Required action: Print every record below exactly as it stands.

Input data:
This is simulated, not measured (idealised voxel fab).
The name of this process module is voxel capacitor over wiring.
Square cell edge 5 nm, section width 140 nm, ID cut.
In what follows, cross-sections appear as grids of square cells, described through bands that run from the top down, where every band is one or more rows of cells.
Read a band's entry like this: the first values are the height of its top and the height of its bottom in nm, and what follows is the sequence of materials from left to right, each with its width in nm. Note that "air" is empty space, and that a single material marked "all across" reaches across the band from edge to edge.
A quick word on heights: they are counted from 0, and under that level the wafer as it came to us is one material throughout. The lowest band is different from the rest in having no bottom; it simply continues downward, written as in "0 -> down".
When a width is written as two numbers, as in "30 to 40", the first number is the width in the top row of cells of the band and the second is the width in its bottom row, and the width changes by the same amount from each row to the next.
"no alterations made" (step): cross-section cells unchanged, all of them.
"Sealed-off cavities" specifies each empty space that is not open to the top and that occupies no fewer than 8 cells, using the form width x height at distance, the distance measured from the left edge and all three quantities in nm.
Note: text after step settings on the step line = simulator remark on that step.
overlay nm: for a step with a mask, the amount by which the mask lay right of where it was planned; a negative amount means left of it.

Written reply:
This is simulated, not measured (idealised voxel fab).
The name of this process module is voxel capacitor over wiring.
Square cell edge 5 nm, section width 140 nm, ID cut.
In what follows, cross-sections appear as grids of square cells, described through bands that run from the top down, where every band is one or more rows of cells.
Read a band's entry like this: the first values are the height of its top and the height of its bottom in nm, and what follows is the sequence of materials from left to right, each with its width in nm. Note that "air" is empty space, and that a single material marked "all across" reaches across the band from edge to edge.
A quick word on heights: they are counted from 0, and under that level the wafer as it came to us is one material throughout. The lowest band is different from the rest in having no bottom; it simply continues downward, written as in "0 -> down".
When a width is written as two numbers, as in "30 to 40", the first number is the width in the top row of cells of the band and the second is the width in its bottom row, and the width changes by the same amount from each row to the next.
"no alterations made" (step): cross-section cells unchanged, all of them.
"Sealed-off cavities" specifies each empty space that is not open to the top and that occupies no fewer than 8 cells, using the form width x height at distance, the distance measured from the left edge and all three quantities in nm.
Note: text after step settings on the step line = simulator remark on that step.
overlay nm: for a step with a mask, the amount by which the mask lay right of where it was planned; a negative amount means left of it.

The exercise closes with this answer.